Excerpted records:
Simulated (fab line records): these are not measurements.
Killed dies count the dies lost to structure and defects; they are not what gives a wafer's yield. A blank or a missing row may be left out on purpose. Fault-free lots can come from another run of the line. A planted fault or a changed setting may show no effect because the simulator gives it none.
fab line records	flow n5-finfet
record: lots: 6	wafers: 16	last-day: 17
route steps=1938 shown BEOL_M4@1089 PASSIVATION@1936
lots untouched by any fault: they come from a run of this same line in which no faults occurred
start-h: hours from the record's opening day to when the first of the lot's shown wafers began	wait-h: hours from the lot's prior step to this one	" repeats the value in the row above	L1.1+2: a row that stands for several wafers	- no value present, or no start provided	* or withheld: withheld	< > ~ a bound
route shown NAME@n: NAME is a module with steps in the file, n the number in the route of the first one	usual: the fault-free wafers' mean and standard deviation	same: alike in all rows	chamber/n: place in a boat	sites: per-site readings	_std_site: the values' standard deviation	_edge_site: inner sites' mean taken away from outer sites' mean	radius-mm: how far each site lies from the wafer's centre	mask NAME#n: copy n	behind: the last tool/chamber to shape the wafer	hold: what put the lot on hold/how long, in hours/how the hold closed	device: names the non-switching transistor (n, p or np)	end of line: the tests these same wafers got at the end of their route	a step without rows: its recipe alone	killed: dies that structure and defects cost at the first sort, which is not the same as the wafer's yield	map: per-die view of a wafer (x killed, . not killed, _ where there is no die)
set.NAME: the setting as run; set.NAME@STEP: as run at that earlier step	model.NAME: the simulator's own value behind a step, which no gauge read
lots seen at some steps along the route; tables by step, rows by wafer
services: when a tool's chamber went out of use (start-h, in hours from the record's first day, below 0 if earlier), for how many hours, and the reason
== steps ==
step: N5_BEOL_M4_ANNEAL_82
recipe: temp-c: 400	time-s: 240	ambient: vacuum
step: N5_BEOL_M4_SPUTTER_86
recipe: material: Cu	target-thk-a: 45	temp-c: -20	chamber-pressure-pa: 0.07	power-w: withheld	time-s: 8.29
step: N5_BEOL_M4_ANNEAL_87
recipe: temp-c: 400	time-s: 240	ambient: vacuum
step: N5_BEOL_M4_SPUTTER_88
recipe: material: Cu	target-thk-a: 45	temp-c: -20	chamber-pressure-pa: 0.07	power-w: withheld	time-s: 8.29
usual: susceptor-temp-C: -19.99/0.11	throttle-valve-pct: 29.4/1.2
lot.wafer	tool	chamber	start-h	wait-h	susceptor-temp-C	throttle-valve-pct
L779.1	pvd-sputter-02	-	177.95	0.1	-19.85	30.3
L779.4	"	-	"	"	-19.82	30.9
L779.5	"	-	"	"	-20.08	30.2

Action item: Only the lines from the start of the material through the line containing "set.NAME: the setting" should be repeated, and they should be repeated exactly.

Exercise answer:
Simulated (fab line records): these are not measurements.
Killed dies count the dies lost to structure and defects; they are not what gives a wafer's yield. A blank or a missing row may be left out on purpose. Fault-free lots can come from another run of the line. A planted fault or a changed setting may show no effect because the simulator gives it none.
fab line records	flow n5-finfet
record: lots: 6	wafers: 16	last-day: 17
route steps=1938 shown BEOL_M4@1089 PASSIVATION@1936
lots untouched by any fault: they come from a run of this same line in which no faults occurred
start-h: hours from the record's opening day to when the first of the lot's shown wafers began	wait-h: hours from the lot's prior step to this one	" repeats the value in the row above	L1.1+2: a row that stands for several wafers	- no value present, or no start provided	* or withheld: withheld	< > ~ a bound
route shown NAME@n: NAME is a module with steps in the file, n the number in the route of the first one	usual: the fault-free wafers' mean and standard deviation	same: alike in all rows	chamber/n: place in a boat	sites: per-site readings	_std_site: the values' standard deviation	_edge_site: inner sites' mean taken away from outer sites' mean	radius-mm: how far each site lies from the wafer's centre	mask NAME#n: copy n	behind: the last tool/chamber to shape the wafer	hold: what put the lot on hold/how long, in hours/how the hold closed	device: names the non-switching transistor (n, p or np)	end of line: the tests these same wafers got at the end of their route	a step without rows: its recipe alone	killed: dies that structure and defects cost at the first sort, which is not the same as the wafer's yield	map: per-die view of a wafer (x killed, . not killed, _ where there is no die)
set.NAME: the setting as run; set.NAME@STEP: as run at that earlier step	model.NAME: the simulator's own value behind a step, which no gauge read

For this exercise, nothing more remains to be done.